====== INFORMATION

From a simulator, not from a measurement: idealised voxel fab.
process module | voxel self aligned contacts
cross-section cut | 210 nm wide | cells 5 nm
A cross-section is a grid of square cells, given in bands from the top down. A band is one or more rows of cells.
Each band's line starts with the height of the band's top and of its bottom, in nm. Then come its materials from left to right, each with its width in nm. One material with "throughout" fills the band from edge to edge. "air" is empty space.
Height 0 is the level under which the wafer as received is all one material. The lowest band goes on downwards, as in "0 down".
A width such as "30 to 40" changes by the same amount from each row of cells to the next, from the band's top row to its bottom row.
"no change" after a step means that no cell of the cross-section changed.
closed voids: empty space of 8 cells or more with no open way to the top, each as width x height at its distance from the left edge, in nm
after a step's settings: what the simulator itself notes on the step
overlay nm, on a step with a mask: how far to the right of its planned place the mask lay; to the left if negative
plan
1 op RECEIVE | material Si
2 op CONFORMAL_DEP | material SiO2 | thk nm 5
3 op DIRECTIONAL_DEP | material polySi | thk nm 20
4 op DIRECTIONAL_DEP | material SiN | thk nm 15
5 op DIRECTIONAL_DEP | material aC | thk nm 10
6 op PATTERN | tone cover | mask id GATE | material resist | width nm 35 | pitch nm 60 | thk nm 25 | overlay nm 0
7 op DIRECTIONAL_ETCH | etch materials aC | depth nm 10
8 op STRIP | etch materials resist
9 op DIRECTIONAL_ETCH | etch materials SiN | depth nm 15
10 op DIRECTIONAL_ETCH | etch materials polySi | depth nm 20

============

REQUIRED ACTION: Nothing but the lines from the top of the entries above through the line with "A cross-section is" should be set down, each exactly as written.

EXERCISE RESPONSE:
From a simulator, not from a measurement: idealised voxel fab.
process module | voxel self aligned contacts
cross-section cut | 210 nm wide | cells 5 nm
A cross-section is a grid of square cells, given in bands from the top down. A band is one or more rows of cells.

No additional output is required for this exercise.